**Work item:** Nothing should be left out: write out the whole listing exactly.

**Extracted entries:**
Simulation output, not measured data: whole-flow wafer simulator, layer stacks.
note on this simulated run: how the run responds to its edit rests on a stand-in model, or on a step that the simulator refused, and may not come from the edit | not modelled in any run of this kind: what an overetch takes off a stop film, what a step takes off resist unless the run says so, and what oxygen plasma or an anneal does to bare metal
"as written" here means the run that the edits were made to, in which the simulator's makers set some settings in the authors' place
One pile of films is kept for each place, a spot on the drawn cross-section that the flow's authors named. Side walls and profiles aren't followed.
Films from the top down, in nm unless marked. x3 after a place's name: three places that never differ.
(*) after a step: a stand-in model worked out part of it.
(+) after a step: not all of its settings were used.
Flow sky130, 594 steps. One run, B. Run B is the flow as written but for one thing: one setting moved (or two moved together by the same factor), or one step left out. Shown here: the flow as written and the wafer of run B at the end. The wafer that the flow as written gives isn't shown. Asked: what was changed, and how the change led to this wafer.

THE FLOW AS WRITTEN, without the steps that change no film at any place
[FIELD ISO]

**Task output:**
Simulation output, not measured data: whole-flow wafer simulator, layer stacks.
note on this simulated run: how the run responds to its edit rests on a stand-in model, or on a step that the simulator refused, and may not come from the edit | not modelled in any run of this kind: what an overetch takes off a stop film, what a step takes off resist unless the run says so, and what oxygen plasma or an anneal does to bare metal
"as written" here means the run that the edits were made to, in which the simulator's makers set some settings in the authors' place
One pile of films is kept for each place, a spot on the drawn cross-section that the flow's authors named. Side walls and profiles aren't followed.
Films from the top down, in nm unless marked. x3 after a place's name: three places that never differ.
(*) after a step: a stand-in model worked out part of it.
(+) after a step: not all of its settings were used.
Flow sky130, 594 steps. One run, B. Run B is the flow as written but for one thing: one setting moved (or two moved together by the same factor), or one step left out. Shown here: the flow as written and the wafer of run B at the end. The wafer that the flow as written gives isn't shown. Asked: what was changed, and how the change led to this wafer.

THE FLOW AS WRITTEN, without the steps that change no film at any place
[FIELD ISO]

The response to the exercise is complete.